__REQUIREMENT__. Take the material below from its first line through the line containing "P1: etch of" and, please, write those lines again exactly.

─── DATA UNDER STUDY

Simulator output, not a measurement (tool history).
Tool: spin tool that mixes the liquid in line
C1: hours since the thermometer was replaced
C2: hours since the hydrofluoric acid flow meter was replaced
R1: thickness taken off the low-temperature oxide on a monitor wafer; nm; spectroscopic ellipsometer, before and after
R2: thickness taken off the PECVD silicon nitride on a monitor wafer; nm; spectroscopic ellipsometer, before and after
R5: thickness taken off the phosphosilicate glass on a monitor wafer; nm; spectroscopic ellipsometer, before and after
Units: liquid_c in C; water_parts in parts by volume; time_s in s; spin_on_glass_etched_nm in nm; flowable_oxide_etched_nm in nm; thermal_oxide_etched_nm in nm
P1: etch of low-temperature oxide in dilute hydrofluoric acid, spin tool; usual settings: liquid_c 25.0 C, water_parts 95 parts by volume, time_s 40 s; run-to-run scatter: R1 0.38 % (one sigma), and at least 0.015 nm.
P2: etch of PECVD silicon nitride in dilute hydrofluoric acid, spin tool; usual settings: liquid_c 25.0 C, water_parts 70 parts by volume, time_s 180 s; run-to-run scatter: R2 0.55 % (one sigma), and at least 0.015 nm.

──────

__ANSWER SECTION__.
Simulator output, not a measurement (tool history).
Tool: spin tool that mixes the liquid in line
C1: hours since the thermometer was replaced
C2: hours since the hydrofluoric acid flow meter was replaced
R1: thickness taken off the low-temperature oxide on a monitor wafer; nm; spectroscopic ellipsometer, before and after
R2: thickness taken off the PECVD silicon nitride on a monitor wafer; nm; spectroscopic ellipsometer, before and after
R5: thickness taken off the phosphosilicate glass on a monitor wafer; nm; spectroscopic ellipsometer, before and after
Units: liquid_c in C; water_parts in parts by volume; time_s in s; spin_on_glass_etched_nm in nm; flowable_oxide_etched_nm in nm; thermal_oxide_etched_nm in nm
P1: etch of low-temperature oxide in dilute hydrofluoric acid, spin tool; usual settings: liquid_c 25.0 C, water_parts 95 parts by volume, time_s 40 s; run-to-run scatter: R1 0.38 % (one sigma), and at least 0.015 nm.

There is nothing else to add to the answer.